▶ Dataset content
Segment Open

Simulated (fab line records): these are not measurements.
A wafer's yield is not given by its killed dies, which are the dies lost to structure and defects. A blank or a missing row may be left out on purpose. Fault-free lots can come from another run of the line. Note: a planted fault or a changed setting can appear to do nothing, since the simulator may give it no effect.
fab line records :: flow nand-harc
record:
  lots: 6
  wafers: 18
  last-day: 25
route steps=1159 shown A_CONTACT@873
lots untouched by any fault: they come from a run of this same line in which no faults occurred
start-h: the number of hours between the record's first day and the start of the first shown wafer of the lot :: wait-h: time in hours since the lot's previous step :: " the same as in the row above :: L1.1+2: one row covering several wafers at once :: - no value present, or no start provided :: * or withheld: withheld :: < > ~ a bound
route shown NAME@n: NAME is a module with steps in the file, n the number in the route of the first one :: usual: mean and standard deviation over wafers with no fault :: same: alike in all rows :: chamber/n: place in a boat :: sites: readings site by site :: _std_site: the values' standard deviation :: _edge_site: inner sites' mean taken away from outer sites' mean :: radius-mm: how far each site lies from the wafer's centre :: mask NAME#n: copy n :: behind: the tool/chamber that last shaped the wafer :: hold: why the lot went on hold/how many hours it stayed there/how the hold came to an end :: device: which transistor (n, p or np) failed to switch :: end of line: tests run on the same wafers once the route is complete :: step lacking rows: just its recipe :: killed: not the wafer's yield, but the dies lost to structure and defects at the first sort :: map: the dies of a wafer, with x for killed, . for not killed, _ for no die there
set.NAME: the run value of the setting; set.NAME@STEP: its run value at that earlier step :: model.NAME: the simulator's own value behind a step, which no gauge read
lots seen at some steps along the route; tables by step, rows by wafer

Segment Closed

▶ Work request
The entire listing needs to be output again, exactly, please.

▶ Task result
Simulated (fab line records): these are not measurements.
A wafer's yield is not given by its killed dies, which are the dies lost to structure and defects. A blank or a missing row may be left out on purpose. Fault-free lots can come from another run of the line. Note: a planted fault or a changed setting can appear to do nothing, since the simulator may give it no effect.
fab line records :: flow nand-harc
record:
  lots: 6
  wafers: 18
  last-day: 25
route steps=1159 shown A_CONTACT@873
lots untouched by any fault: they come from a run of this same line in which no faults occurred
start-h: the number of hours between the record's first day and the start of the first shown wafer of the lot :: wait-h: time in hours since the lot's previous step :: " the same as in the row above :: L1.1+2: one row covering several wafers at once :: - no value present, or no start provided :: * or withheld: withheld :: < > ~ a bound
route shown NAME@n: NAME is a module with steps in the file, n the number in the route of the first one :: usual: mean and standard deviation over wafers with no fault :: same: alike in all rows :: chamber/n: place in a boat :: sites: readings site by site :: _std_site: the values' standard deviation :: _edge_site: inner sites' mean taken away from outer sites' mean :: radius-mm: how far each site lies from the wafer's centre :: mask NAME#n: copy n :: behind: the tool/chamber that last shaped the wafer :: hold: why the lot went on hold/how many hours it stayed there/how the hold came to an end :: device: which transistor (n, p or np) failed to switch :: end of line: tests run on the same wafers once the route is complete :: step lacking rows: just its recipe :: killed: not the wafer's yield, but the dies lost to structure and defects at the first sort :: map: the dies of a wafer, with x for killed, . for not killed, _ for no die there
set.NAME: the run value of the setting; set.NAME@STEP: its run value at that earlier step :: model.NAME: the simulator's own value behind a step, which no gauge read
lots seen at some steps along the route; tables by step, rows by wafer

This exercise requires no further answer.